++++++

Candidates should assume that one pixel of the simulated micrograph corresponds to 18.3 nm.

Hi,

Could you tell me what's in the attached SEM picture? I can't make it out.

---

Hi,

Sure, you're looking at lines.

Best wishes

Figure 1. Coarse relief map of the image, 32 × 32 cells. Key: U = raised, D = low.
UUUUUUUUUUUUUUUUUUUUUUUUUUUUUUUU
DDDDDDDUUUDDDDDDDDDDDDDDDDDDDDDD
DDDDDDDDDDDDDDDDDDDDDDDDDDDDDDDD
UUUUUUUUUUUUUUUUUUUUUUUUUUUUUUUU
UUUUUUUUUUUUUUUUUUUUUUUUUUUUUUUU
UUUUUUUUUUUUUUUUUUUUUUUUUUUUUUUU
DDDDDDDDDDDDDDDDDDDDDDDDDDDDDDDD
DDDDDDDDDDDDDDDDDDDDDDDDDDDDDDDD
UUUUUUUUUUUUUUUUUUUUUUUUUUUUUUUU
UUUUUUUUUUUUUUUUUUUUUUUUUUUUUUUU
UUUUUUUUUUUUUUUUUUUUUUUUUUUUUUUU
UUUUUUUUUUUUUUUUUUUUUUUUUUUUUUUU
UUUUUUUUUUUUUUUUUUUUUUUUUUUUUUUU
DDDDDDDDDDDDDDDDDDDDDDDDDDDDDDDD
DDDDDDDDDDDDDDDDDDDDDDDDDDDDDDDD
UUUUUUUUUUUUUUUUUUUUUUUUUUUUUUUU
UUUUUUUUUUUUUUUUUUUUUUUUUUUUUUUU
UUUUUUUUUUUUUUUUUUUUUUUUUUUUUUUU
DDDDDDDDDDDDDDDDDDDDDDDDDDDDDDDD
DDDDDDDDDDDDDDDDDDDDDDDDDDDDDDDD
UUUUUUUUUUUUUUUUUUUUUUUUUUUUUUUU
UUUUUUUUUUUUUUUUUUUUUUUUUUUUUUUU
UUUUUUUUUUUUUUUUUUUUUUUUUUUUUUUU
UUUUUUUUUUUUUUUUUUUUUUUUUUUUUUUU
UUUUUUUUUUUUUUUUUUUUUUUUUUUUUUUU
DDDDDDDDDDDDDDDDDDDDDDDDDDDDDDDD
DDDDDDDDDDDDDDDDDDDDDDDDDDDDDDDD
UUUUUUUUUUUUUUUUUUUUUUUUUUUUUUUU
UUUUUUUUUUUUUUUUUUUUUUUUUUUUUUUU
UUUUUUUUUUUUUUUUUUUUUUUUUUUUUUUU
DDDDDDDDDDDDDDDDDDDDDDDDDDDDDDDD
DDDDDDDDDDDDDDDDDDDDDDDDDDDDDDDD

++++++

**Required action**. Word for word, repeat the data from its first line through the line with "DDDDDDDUUUDDDDDDDDDDDDDDDDDDDDDD", including both of those lines and no others.

**Task answer**.
Candidates should assume that one pixel of the simulated micrograph corresponds to 18.3 nm.

Hi,

Could you tell me what's in the attached SEM picture? I can't make it out.

---

Hi,

Sure, you're looking at lines.

Best wishes

Figure 1. Coarse relief map of the image, 32 × 32 cells. Key: U = raised, D = low.
UUUUUUUUUUUUUUUUUUUUUUUUUUUUUUUU
DDDDDDDUUUDDDDDDDDDDDDDDDDDDDDDD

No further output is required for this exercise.